[Work item]
Nothing may be dropped. Retype the whole listing exactly.

[Dataset]
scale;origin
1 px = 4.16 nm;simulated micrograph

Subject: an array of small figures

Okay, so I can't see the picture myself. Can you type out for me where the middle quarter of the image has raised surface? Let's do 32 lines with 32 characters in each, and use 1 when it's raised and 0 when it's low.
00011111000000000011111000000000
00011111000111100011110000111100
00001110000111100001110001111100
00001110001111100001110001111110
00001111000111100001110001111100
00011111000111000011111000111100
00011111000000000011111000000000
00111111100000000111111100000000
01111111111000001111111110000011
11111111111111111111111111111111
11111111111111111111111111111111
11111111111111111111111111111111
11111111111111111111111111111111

[Response box]
scale;origin
1 px = 4.16 nm;simulated micrograph

Subject: an array of small figures

Okay, so I can't see the picture myself. Can you type out for me where the middle quarter of the image has raised surface? Let's do 32 lines with 32 characters in each, and use 1 when it's raised and 0 when it's low.
00011111000000000011111000000000
00011111000111100011110000111100
00001110000111100001110001111100
00001110001111100001110001111110
00001111000111100001110001111100
00011111000111000011111000111100
00011111000000000011111000000000
00111111100000000111111100000000
01111111111000001111111110000011
11111111111111111111111111111111
11111111111111111111111111111111
11111111111111111111111111111111
11111111111111111111111111111111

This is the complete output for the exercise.